## WORK INSTRUCTION
Copy verbatim the material from its first line to the line that holds "Q3. Use the", including that line.

## AVAILABLE DATA
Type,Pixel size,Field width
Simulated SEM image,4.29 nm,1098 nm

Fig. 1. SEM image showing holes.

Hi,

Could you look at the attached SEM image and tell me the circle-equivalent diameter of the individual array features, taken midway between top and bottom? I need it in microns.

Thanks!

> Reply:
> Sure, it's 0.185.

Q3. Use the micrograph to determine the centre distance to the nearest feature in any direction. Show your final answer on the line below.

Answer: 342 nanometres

## TASK RESPONSE
Type,Pixel size,Field width
Simulated SEM image,4.29 nm,1098 nm

Fig. 1. SEM image showing holes.

Hi,

Could you look at the attached SEM image and tell me the circle-equivalent diameter of the individual array features, taken midway between top and bottom? I need it in microns.

Thanks!

> Reply:
> Sure, it's 0.185.

Q3. Use the micrograph to determine the centre distance to the nearest feature in any direction. Show your final answer on the line below.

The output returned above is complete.